[[ SOURCE INFORMATION open ]]
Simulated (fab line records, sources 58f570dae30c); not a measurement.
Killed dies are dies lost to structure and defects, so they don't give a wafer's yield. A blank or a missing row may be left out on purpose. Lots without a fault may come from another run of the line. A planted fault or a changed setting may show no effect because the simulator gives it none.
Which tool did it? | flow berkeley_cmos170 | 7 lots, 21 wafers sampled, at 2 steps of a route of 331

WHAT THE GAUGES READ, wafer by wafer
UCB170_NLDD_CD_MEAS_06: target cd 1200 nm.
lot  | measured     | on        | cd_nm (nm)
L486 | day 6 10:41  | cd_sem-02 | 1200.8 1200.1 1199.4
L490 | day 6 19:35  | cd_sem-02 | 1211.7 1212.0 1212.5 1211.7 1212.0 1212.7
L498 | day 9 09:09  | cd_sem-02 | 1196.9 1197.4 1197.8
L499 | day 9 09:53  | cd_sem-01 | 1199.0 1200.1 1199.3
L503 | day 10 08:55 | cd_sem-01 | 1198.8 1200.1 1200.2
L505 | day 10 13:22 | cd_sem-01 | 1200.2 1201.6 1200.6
[[ SOURCE INFORMATION closed ]]

TASK ITEM:
Print the data in full. Match it exactly.

WRITTEN RESPONSE:
Simulated (fab line records, sources 58f570dae30c); not a measurement.
Killed dies are dies lost to structure and defects, so they don't give a wafer's yield. A blank or a missing row may be left out on purpose. Lots without a fault may come from another run of the line. A planted fault or a changed setting may show no effect because the simulator gives it none.
Which tool did it? | flow berkeley_cmos170 | 7 lots, 21 wafers sampled, at 2 steps of a route of 331

WHAT THE GAUGES READ, wafer by wafer
UCB170_NLDD_CD_MEAS_06: target cd 1200 nm.
lot  | measured     | on        | cd_nm (nm)
L486 | day 6 10:41  | cd_sem-02 | 1200.8 1200.1 1199.4
L490 | day 6 19:35  | cd_sem-02 | 1211.7 1212.0 1212.5 1211.7 1212.0 1212.7
L498 | day 9 09:09  | cd_sem-02 | 1196.9 1197.4 1197.8
L499 | day 9 09:53  | cd_sem-01 | 1199.0 1200.1 1199.3
L503 | day 10 08:55 | cd_sem-01 | 1198.8 1200.1 1200.2
L505 | day 10 13:22 | cd_sem-01 | 1200.2 1201.6 1200.6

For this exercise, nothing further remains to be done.